★ ★ ★ ★ ★ ★ ★

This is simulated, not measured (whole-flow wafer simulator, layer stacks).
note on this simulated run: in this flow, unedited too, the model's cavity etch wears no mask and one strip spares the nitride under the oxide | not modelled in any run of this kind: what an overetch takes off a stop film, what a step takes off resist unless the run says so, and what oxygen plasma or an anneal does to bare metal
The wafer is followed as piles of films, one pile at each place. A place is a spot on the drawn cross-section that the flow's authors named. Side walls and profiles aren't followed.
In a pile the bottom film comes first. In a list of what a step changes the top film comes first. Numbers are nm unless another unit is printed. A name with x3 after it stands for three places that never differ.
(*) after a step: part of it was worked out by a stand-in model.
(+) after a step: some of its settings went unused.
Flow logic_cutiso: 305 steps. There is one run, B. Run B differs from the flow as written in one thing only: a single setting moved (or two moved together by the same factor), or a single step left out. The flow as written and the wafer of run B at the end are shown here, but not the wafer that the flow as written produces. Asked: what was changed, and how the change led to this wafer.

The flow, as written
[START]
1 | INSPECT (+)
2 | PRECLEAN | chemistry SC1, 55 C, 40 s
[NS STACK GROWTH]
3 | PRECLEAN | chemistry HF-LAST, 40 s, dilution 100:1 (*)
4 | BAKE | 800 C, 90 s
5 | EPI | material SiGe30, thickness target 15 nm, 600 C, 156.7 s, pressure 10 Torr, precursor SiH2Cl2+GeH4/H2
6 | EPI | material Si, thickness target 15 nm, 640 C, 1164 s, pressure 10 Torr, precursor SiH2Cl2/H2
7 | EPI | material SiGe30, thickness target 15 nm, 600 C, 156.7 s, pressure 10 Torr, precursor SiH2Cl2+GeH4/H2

★ ★ ★ ★ ★ ★ ★

▸ Work instruction
Exactly the lines above from the one with "(+) after a" to the one with "3 | PRECLEAN", both included, are to be quoted; leave the rest out.

▸ Written reply
(+) after a step: some of its settings went unused.
Flow logic_cutiso: 305 steps. There is one run, B. Run B differs from the flow as written in one thing only: a single setting moved (or two moved together by the same factor), or a single step left out. The flow as written and the wafer of run B at the end are shown here, but not the wafer that the flow as written produces. Asked: what was changed, and how the change led to this wafer.

The flow, as written
[START]
1 | INSPECT (+)
2 | PRECLEAN | chemistry SC1, 55 C, 40 s
[NS STACK GROWTH]
3 | PRECLEAN | chemistry HF-LAST, 40 s, dilution 100:1 (*)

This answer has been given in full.